__ACTION ITEM__
Please set the lines down again exactly, from the top of the entries through the line that contains "note on this".

__DATASET__
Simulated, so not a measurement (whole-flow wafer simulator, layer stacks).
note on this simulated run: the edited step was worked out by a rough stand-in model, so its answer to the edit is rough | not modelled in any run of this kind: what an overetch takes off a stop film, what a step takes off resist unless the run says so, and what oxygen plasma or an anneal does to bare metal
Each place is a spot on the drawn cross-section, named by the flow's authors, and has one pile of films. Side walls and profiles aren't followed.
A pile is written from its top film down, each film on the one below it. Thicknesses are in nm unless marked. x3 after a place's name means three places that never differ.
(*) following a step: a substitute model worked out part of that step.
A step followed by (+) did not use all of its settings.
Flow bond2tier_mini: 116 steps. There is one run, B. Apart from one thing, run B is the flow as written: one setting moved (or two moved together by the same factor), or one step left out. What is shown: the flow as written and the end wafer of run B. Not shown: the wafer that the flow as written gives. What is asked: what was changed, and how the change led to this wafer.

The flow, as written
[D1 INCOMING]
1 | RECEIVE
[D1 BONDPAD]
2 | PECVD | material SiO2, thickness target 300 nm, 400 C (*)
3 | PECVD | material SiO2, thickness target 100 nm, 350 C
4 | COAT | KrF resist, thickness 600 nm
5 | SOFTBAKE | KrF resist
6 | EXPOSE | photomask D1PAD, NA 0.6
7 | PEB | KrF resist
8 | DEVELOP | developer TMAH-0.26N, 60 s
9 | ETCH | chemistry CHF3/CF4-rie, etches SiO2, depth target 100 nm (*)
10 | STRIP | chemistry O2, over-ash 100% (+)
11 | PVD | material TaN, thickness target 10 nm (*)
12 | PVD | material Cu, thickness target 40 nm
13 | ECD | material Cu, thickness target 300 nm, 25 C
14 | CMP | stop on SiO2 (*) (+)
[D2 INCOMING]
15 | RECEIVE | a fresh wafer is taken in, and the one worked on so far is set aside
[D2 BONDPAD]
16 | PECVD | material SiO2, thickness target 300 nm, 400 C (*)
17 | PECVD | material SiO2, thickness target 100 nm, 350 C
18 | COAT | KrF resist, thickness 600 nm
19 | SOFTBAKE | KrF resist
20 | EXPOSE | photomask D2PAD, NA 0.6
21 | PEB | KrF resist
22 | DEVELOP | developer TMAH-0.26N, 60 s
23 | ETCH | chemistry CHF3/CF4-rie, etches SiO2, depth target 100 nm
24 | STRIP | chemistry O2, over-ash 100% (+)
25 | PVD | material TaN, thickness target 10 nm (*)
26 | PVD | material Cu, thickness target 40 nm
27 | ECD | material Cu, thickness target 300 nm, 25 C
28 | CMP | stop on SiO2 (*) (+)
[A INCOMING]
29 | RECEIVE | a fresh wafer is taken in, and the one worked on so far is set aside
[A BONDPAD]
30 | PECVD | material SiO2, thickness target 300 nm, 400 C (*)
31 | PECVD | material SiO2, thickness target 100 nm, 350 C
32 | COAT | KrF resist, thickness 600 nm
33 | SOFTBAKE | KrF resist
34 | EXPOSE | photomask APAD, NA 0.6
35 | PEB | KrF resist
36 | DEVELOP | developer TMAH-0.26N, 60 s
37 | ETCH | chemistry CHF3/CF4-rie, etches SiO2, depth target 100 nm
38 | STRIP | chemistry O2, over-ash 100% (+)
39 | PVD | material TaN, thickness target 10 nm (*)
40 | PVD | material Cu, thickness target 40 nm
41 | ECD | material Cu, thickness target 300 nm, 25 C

__YOUR SOLUTION__
Simulated, so not a measurement (whole-flow wafer simulator, layer stacks).
note on this simulated run: the edited step was worked out by a rough stand-in model, so its answer to the edit is rough | not modelled in any run of this kind: what an overetch takes off a stop film, what a step takes off resist unless the run says so, and what oxygen plasma or an anneal does to bare metal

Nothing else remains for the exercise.